++++++++++

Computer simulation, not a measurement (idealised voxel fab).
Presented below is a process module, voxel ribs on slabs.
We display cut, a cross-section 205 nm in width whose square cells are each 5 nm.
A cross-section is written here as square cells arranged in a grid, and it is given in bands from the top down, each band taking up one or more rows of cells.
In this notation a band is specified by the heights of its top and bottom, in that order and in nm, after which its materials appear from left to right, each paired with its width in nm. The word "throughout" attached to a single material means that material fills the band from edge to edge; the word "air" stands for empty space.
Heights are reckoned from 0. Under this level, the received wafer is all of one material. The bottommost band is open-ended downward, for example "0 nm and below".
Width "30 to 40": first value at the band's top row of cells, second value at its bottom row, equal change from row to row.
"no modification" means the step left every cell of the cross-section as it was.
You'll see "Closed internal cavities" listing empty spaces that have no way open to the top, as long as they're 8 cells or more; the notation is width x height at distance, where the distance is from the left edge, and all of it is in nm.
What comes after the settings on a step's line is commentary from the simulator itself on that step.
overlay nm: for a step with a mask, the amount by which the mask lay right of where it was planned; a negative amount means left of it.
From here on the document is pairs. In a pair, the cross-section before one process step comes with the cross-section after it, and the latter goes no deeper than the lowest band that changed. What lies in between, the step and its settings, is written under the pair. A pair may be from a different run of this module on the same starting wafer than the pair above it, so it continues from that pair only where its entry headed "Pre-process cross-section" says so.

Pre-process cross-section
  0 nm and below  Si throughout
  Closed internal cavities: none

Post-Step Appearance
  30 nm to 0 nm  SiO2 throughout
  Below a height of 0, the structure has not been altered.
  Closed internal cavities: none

++++++++++

*Assignment*:
Your answer should consist only of the lines above between the line holding "Post-Step Appearance" and the line holding "Below a height", inclusive, each transcribed exactly.

*Task answer*:
Post-Step Appearance
  30 nm to 0 nm  SiO2 throughout
  Below a height of 0, the structure has not been altered.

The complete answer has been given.